• ACTION ITEM: In the listing below, find the line with "Process module, titled" and the line with "Section cut is". Repeat those two lines and all lines between them exactly.

PROVIDED DATA below:
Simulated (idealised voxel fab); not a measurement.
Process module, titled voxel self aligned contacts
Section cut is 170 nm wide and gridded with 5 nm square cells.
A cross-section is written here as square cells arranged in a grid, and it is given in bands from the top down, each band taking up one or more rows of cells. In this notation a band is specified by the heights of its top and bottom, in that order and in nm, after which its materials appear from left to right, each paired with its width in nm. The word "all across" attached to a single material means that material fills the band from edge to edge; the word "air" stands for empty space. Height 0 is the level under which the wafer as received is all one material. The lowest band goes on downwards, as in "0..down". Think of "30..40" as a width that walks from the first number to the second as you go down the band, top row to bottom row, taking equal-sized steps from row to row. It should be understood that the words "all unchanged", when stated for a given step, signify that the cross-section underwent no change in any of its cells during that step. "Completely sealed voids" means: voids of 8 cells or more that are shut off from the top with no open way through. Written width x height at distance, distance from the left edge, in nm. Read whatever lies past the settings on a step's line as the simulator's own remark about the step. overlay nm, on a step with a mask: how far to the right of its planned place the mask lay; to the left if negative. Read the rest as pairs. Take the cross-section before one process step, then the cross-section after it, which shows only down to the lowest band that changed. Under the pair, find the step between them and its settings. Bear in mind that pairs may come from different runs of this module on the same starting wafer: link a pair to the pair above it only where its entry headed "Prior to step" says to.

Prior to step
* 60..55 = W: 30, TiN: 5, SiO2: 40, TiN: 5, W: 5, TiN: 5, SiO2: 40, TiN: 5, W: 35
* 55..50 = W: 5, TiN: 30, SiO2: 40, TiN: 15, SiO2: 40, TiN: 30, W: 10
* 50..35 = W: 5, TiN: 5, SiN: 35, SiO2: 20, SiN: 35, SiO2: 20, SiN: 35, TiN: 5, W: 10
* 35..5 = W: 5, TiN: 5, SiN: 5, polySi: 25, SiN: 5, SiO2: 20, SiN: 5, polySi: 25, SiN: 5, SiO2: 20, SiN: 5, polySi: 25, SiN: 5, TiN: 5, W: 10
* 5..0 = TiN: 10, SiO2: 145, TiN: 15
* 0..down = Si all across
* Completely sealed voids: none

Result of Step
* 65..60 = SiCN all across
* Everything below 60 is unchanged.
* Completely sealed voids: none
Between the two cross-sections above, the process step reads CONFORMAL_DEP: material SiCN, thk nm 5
End of PROVIDED DATA.

• EXPECTED ANSWER:
Process module, titled voxel self aligned contacts
Section cut is 170 nm wide and gridded with 5 nm square cells.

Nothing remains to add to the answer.